• [Action item]:
Starting with the line that contains "change in between." and stopping after the line that contains "edge, in nm.", copy the entries below exactly. Include nothing else.

Segment Open
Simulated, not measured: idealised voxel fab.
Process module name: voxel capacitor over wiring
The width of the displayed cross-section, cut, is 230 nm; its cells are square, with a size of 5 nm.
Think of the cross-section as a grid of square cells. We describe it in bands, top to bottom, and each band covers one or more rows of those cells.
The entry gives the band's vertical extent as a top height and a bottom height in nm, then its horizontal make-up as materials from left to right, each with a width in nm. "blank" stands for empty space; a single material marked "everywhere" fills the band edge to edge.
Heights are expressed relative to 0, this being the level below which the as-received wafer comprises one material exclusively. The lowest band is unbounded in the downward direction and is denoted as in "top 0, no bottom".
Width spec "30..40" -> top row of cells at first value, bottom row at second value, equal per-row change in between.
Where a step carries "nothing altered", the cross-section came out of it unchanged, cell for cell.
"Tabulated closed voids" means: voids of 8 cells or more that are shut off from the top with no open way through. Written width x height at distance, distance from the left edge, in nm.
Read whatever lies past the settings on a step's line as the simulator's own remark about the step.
Segment Closed

• [Exercise output]:
Width spec "30..40" -> top row of cells at first value, bottom row at second value, equal per-row change in between.
Where a step carries "nothing altered", the cross-section came out of it unchanged, cell for cell.
"Tabulated closed voids" means: voids of 8 cells or more that are shut off from the top with no open way through. Written width x height at distance, distance from the left edge, in nm.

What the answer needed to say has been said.